Look in the material below for the line with "(*) after a" and the line with "With only the", then set down exactly those two lines and all lines between, nothing more.

▸ Dataset extract
_ _ _ _ _ _ _
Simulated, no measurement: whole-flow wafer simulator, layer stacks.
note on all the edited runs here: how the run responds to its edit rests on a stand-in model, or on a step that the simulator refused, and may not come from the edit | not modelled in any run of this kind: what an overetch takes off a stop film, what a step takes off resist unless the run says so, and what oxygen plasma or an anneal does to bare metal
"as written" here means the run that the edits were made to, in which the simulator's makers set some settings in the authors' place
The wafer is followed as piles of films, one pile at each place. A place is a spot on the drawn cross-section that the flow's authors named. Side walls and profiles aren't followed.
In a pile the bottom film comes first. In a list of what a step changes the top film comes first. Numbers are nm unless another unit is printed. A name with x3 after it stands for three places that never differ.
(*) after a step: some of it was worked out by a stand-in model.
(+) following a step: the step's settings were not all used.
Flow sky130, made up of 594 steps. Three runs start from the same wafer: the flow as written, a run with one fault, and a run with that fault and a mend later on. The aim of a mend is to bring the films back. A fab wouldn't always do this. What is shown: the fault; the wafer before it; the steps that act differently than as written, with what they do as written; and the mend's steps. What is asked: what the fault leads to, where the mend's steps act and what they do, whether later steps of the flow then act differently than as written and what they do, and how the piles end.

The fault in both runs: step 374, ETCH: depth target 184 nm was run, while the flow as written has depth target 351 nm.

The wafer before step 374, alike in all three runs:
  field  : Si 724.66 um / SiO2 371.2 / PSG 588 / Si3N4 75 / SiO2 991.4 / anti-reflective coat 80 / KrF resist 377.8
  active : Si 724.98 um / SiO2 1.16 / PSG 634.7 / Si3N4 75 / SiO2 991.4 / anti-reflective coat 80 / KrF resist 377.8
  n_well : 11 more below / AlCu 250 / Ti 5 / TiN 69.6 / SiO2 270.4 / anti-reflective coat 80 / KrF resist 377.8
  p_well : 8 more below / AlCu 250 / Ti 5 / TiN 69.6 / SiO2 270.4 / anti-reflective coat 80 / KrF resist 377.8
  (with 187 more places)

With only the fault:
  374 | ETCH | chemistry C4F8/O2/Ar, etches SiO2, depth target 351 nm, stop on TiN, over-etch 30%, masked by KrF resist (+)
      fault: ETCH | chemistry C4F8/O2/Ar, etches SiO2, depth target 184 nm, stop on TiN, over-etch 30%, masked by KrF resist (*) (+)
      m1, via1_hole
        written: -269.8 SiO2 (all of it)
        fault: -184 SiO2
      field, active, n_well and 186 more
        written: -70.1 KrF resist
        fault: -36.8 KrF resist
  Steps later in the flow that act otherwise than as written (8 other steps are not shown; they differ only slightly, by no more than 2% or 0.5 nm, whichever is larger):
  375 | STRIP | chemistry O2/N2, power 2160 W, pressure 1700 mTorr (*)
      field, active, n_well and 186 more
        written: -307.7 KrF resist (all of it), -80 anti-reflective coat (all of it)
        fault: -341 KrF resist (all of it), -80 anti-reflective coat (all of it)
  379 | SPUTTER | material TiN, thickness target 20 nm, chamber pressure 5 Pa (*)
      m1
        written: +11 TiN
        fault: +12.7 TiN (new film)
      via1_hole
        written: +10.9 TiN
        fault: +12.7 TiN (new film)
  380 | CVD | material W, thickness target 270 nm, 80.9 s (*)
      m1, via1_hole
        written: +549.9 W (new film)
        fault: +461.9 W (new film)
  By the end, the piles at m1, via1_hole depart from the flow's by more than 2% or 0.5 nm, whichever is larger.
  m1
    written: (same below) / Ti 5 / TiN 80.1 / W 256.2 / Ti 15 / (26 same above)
_ _ _ _ _ _ _

▸ Answer box
(*) after a step: some of it was worked out by a stand-in model.
(+) following a step: the step's settings were not all used.
Flow sky130, made up of 594 steps. Three runs start from the same wafer: the flow as written, a run with one fault, and a run with that fault and a mend later on. The aim of a mend is to bring the films back. A fab wouldn't always do this. What is shown: the fault; the wafer before it; the steps that act differently than as written, with what they do as written; and the mend's steps. What is asked: what the fault leads to, where the mend's steps act and what they do, whether later steps of the flow then act differently than as written and what they do, and how the piles end.

The fault in both runs: step 374, ETCH: depth target 184 nm was run, while the flow as written has depth target 351 nm.

The wafer before step 374, alike in all three runs:
  field  : Si 724.66 um / SiO2 371.2 / PSG 588 / Si3N4 75 / SiO2 991.4 / anti-reflective coat 80 / KrF resist 377.8
  active : Si 724.98 um / SiO2 1.16 / PSG 634.7 / Si3N4 75 / SiO2 991.4 / anti-reflective coat 80 / KrF resist 377.8
  n_well : 11 more below / AlCu 250 / Ti 5 / TiN 69.6 / SiO2 270.4 / anti-reflective coat 80 / KrF resist 377.8
  p_well : 8 more below / AlCu 250 / Ti 5 / TiN 69.6 / SiO2 270.4 / anti-reflective coat 80 / KrF resist 377.8
  (with 187 more places)

With only the fault:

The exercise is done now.